● **Assigned task**: All of the records must be restated exactly, with every line complete.

● **Information supplied**:
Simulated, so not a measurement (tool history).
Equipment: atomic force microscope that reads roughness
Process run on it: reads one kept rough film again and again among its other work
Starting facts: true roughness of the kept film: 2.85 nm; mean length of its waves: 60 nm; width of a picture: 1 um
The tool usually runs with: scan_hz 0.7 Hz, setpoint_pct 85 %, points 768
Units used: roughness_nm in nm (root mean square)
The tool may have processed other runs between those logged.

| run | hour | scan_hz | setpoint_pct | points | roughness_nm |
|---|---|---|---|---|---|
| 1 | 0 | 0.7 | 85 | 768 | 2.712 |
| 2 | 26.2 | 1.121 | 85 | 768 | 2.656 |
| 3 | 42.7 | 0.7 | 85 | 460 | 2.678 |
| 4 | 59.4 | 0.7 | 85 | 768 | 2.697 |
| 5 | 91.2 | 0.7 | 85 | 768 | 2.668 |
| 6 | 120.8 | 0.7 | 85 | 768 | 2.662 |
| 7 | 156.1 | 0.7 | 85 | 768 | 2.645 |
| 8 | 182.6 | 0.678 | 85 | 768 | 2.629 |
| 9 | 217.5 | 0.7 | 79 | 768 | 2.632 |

● **Answer space**:
Simulated, so not a measurement (tool history).
Equipment: atomic force microscope that reads roughness
Process run on it: reads one kept rough film again and again among its other work
Starting facts: true roughness of the kept film: 2.85 nm; mean length of its waves: 60 nm; width of a picture: 1 um
The tool usually runs with: scan_hz 0.7 Hz, setpoint_pct 85 %, points 768
Units used: roughness_nm in nm (root mean square)
The tool may have processed other runs between those logged.

| run | hour | scan_hz | setpoint_pct | points | roughness_nm |
|---|---|---|---|---|---|
| 1 | 0 | 0.7 | 85 | 768 | 2.712 |
| 2 | 26.2 | 1.121 | 85 | 768 | 2.656 |
| 3 | 42.7 | 0.7 | 85 | 460 | 2.678 |
| 4 | 59.4 | 0.7 | 85 | 768 | 2.697 |
| 5 | 91.2 | 0.7 | 85 | 768 | 2.668 |
| 6 | 120.8 | 0.7 | 85 | 768 | 2.662 |
| 7 | 156.1 | 0.7 | 85 | 768 | 2.645 |
| 8 | 182.6 | 0.678 | 85 | 768 | 2.629 |
| 9 | 217.5 | 0.7 | 79 | 768 | 2.632 |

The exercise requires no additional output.